= Work instruction =
A verbatim reproduction of all the entries is needed.

START Supplied records

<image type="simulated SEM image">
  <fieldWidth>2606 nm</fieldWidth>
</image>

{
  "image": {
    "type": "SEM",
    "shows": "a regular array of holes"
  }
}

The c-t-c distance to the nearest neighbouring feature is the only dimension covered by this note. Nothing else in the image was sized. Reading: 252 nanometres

END Supplied records

= Task output =
<image type="simulated SEM image">
  <fieldWidth>2606 nm</fieldWidth>
</image>

{
  "image": {
    "type": "SEM",
    "shows": "a regular array of holes"
  }
}

The c-t-c distance to the nearest neighbouring feature is the only dimension covered by this note. Nothing else in the image was sized. Reading: 252 nanometres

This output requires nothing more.